__Brief__:
Please repeat, from the entries that follow, the lines from the one containing "[L0 VIA STRIP]" through the one containing "28 | COAT | KrF resist, thickness 600 nm (*)" exactly, adding nothing.

__Extracted information__:
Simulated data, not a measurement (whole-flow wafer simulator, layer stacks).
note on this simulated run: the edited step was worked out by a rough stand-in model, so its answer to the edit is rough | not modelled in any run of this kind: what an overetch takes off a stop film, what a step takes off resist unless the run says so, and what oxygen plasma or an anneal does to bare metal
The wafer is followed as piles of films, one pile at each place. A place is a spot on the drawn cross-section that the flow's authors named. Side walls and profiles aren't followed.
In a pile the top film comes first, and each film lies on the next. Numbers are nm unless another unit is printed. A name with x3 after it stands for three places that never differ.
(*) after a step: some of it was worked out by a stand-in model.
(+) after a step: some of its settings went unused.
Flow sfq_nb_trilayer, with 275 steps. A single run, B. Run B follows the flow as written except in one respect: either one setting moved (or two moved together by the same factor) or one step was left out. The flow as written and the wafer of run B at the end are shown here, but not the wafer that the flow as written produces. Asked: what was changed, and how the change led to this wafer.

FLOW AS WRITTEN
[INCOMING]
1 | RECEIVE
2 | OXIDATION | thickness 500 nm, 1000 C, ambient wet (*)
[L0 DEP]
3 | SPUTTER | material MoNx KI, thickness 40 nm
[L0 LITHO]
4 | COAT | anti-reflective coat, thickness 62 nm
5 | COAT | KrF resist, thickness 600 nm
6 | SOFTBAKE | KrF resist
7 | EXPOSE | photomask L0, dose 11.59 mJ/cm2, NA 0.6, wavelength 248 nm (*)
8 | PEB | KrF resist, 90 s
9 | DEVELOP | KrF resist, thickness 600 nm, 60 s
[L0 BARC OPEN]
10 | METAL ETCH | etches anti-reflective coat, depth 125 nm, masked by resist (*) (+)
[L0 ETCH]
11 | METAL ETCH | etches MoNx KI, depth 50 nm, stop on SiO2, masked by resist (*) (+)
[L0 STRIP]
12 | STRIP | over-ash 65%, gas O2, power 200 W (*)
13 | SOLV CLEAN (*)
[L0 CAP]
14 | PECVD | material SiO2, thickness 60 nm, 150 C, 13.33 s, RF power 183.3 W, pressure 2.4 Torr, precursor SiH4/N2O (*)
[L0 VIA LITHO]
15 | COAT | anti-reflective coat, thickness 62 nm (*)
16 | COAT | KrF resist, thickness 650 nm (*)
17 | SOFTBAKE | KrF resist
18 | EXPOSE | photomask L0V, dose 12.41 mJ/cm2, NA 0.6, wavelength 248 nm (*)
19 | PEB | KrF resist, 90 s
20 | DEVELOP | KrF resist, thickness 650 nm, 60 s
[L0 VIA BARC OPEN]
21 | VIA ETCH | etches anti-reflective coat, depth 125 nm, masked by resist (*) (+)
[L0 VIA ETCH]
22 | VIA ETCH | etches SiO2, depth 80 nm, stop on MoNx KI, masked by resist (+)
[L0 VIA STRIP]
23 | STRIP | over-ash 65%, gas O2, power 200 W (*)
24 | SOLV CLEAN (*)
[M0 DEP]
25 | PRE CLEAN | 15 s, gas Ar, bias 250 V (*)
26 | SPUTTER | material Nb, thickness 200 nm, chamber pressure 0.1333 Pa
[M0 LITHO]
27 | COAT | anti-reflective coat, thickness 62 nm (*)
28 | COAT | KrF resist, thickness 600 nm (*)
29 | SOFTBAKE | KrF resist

__Response area__:
[L0 VIA STRIP]
23 | STRIP | over-ash 65%, gas O2, power 200 W (*)
24 | SOLV CLEAN (*)
[M0 DEP]
25 | PRE CLEAN | 15 s, gas Ar, bias 250 V (*)
26 | SPUTTER | material Nb, thickness 200 nm, chamber pressure 0.1333 Pa
[M0 LITHO]
27 | COAT | anti-reflective coat, thickness 62 nm (*)
28 | COAT | KrF resist, thickness 600 nm (*)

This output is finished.